* [Given data]

--------

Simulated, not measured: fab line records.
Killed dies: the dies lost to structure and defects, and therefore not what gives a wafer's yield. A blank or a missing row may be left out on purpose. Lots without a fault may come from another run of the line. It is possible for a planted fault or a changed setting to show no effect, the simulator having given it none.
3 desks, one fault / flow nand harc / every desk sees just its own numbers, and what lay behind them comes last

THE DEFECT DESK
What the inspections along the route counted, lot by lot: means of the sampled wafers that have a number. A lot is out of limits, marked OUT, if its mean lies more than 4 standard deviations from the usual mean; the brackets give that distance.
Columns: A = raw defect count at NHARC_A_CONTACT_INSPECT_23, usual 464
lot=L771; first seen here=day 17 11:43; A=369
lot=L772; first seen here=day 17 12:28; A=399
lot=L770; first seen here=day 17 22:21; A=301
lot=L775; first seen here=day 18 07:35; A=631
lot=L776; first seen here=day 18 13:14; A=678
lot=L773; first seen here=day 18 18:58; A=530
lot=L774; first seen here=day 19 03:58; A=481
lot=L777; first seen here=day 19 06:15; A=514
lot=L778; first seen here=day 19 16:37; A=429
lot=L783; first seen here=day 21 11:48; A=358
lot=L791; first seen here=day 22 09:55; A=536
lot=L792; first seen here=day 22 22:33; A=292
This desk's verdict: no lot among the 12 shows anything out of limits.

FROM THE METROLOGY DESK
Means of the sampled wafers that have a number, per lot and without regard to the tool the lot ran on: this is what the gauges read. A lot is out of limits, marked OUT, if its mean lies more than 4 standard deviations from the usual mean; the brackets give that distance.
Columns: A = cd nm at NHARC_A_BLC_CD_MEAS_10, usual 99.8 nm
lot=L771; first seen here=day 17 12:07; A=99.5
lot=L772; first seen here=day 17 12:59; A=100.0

--------

* [Requirement] Please transcribe the records above in full, keeping every word.

* [Worked solution]
Simulated, not measured: fab line records.
Killed dies: the dies lost to structure and defects, and therefore not what gives a wafer's yield. A blank or a missing row may be left out on purpose. Lots without a fault may come from another run of the line. It is possible for a planted fault or a changed setting to show no effect, the simulator having given it none.
3 desks, one fault / flow nand harc / every desk sees just its own numbers, and what lay behind them comes last

THE DEFECT DESK
What the inspections along the route counted, lot by lot: means of the sampled wafers that have a number. A lot is out of limits, marked OUT, if its mean lies more than 4 standard deviations from the usual mean; the brackets give that distance.
Columns: A = raw defect count at NHARC_A_CONTACT_INSPECT_23, usual 464
lot=L771; first seen here=day 17 11:43; A=369
lot=L772; first seen here=day 17 12:28; A=399
lot=L770; first seen here=day 17 22:21; A=301
lot=L775; first seen here=day 18 07:35; A=631
lot=L776; first seen here=day 18 13:14; A=678
lot=L773; first seen here=day 18 18:58; A=530
lot=L774; first seen here=day 19 03:58; A=481
lot=L777; first seen here=day 19 06:15; A=514
lot=L778; first seen here=day 19 16:37; A=429
lot=L783; first seen here=day 21 11:48; A=358
lot=L791; first seen here=day 22 09:55; A=536
lot=L792; first seen here=day 22 22:33; A=292
This desk's verdict: no lot among the 12 shows anything out of limits.

FROM THE METROLOGY DESK
Means of the sampled wafers that have a number, per lot and without regard to the tool the lot ran on: this is what the gauges read. A lot is out of limits, marked OUT, if its mean lies more than 4 standard deviations from the usual mean; the brackets give that distance.
Columns: A = cd nm at NHARC_A_BLC_CD_MEAS_10, usual 99.8 nm
lot=L771; first seen here=day 17 12:07; A=99.5
lot=L772; first seen here=day 17 12:59; A=100.0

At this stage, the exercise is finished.